*** GIVEN INFORMATION ***
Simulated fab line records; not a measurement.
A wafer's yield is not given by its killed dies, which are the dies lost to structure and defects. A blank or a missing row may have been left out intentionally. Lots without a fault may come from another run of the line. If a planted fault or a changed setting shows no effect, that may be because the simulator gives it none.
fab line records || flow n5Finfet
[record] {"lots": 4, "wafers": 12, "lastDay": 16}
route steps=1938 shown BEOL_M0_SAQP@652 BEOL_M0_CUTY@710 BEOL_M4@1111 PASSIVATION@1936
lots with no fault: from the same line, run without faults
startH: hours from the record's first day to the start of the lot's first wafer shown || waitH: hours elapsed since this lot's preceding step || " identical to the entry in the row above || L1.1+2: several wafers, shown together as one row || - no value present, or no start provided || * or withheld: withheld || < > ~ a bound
*** End of GIVEN INFORMATION ***

• **REQUIRED ACTION**
Would you output the whole listing exactly as written?

• **TASK RESPONSE**
Simulated fab line records; not a measurement.
A wafer's yield is not given by its killed dies, which are the dies lost to structure and defects. A blank or a missing row may have been left out intentionally. Lots without a fault may come from another run of the line. If a planted fault or a changed setting shows no effect, that may be because the simulator gives it none.
fab line records || flow n5Finfet
[record] {"lots": 4, "wafers": 12, "lastDay": 16}
route steps=1938 shown BEOL_M0_SAQP@652 BEOL_M0_CUTY@710 BEOL_M4@1111 PASSIVATION@1936
lots with no fault: from the same line, run without faults
startH: hours from the record's first day to the start of the lot's first wafer shown || waitH: hours elapsed since this lot's preceding step || " identical to the entry in the row above || L1.1+2: several wafers, shown together as one row || - no value present, or no start provided || * or withheld: withheld || < > ~ a bound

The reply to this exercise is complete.